Excerpted records:
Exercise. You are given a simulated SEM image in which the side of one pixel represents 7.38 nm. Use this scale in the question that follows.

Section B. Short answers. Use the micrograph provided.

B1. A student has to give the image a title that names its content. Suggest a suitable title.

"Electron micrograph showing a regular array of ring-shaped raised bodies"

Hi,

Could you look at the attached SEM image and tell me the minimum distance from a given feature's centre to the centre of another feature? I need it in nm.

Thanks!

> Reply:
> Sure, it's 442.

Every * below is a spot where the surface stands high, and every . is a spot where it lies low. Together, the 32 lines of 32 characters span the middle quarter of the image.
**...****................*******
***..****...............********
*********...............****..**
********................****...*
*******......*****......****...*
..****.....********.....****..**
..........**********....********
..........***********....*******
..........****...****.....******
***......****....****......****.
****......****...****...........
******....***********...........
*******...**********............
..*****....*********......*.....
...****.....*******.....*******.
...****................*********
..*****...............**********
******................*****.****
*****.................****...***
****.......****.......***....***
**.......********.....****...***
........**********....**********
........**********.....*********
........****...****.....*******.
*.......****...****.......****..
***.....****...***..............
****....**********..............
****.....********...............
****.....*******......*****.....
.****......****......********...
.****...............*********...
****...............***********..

Activity:
Repeat the data. Keep every word the same.

Exercise output:
Exercise. You are given a simulated SEM image in which the side of one pixel represents 7.38 nm. Use this scale in the question that follows.

Section B. Short answers. Use the micrograph provided.

B1. A student has to give the image a title that names its content. Suggest a suitable title.

"Electron micrograph showing a regular array of ring-shaped raised bodies"

Hi,

Could you look at the attached SEM image and tell me the minimum distance from a given feature's centre to the centre of another feature? I need it in nm.

Thanks!

> Reply:
> Sure, it's 442.

Every * below is a spot where the surface stands high, and every . is a spot where it lies low. Together, the 32 lines of 32 characters span the middle quarter of the image.
**...****................*******
***..****...............********
*********...............****..**
********................****...*
*******......*****......****...*
..****.....********.....****..**
..........**********....********
..........***********....*******
..........****...****.....******
***......****....****......****.
****......****...****...........
******....***********...........
*******...**********............
..*****....*********......*.....
...****.....*******.....*******.
...****................*********
..*****...............**********
******................*****.****
*****.................****...***
****.......****.......***....***
**.......********.....****...***
........**********....**********
........**********.....*********
........****...****.....*******.
*.......****...****.......****..
***.....****...***..............
****....**********..............
****.....********...............
****.....*******......*****.....
.****......****......********...
.****...............*********...
****...............***********..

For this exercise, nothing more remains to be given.